● **DATASET**
★ ★ ★ ★

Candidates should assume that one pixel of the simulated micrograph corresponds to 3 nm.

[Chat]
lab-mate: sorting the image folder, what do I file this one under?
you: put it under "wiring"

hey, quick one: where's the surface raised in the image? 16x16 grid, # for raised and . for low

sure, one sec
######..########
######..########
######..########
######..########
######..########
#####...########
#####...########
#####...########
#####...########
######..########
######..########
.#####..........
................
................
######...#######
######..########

★ ★ ★ ★

● **BRIEF**
The lines above need to be restated word for word, all of them.

● **WRITTEN ANSWER**
Candidates should assume that one pixel of the simulated micrograph corresponds to 3 nm.

[Chat]
lab-mate: sorting the image folder, what do I file this one under?
you: put it under "wiring"

hey, quick one: where's the surface raised in the image? 16x16 grid, # for raised and . for low

sure, one sec
######..########
######..########
######..########
######..########
######..########
#####...########
#####...########
#####...########
#####...########
######..########
######..########
.#####..........
................
................
######...#######
######..########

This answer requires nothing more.